== Task item ==
Copy each entry below exactly as it appears.

== Material provided ==
════
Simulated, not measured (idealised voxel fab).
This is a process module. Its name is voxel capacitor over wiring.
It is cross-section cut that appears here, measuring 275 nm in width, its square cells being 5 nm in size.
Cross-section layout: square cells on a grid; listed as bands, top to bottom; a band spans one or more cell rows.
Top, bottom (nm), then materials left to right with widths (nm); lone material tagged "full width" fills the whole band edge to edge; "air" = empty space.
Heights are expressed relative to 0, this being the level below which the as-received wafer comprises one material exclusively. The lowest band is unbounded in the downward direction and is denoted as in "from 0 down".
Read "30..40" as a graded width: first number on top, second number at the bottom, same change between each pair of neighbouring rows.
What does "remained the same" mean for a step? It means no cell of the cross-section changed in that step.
════

== Task answer ==
Simulated, not measured (idealised voxel fab).
This is a process module. Its name is voxel capacitor over wiring.
It is cross-section cut that appears here, measuring 275 nm in width, its square cells being 5 nm in size.
Cross-section layout: square cells on a grid; listed as bands, top to bottom; a band spans one or more cell rows.
Top, bottom (nm), then materials left to right with widths (nm); lone material tagged "full width" fills the whole band edge to edge; "air" = empty space.
Heights are expressed relative to 0, this being the level below which the as-received wafer comprises one material exclusively. The lowest band is unbounded in the downward direction and is denoted as in "from 0 down".
Read "30..40" as a graded width: first number on top, second number at the bottom, same change between each pair of neighbouring rows.
What does "remained the same" mean for a step? It means no cell of the cross-section changed in that step.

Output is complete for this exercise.